■ Work item ■
Take the data below and copy exactly the lines starting at the one with "Notebook: put the" and finishing at the one with "Response: 37 px", both included.

■ Supplied data ■
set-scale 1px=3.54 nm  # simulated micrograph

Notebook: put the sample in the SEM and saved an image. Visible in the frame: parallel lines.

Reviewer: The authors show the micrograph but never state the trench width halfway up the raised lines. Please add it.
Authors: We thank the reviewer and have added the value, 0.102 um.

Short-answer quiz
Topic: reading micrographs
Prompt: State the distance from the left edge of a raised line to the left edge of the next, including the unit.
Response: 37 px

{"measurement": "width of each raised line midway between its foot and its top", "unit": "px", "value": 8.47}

■ Written answer ■
Notebook: put the sample in the SEM and saved an image. Visible in the frame: parallel lines.

Reviewer: The authors show the micrograph but never state the trench width halfway up the raised lines. Please add it.
Authors: We thank the reviewer and have added the value, 0.102 um.

Short-answer quiz
Topic: reading micrographs
Prompt: State the distance from the left edge of a raised line to the left edge of the next, including the unit.
Response: 37 px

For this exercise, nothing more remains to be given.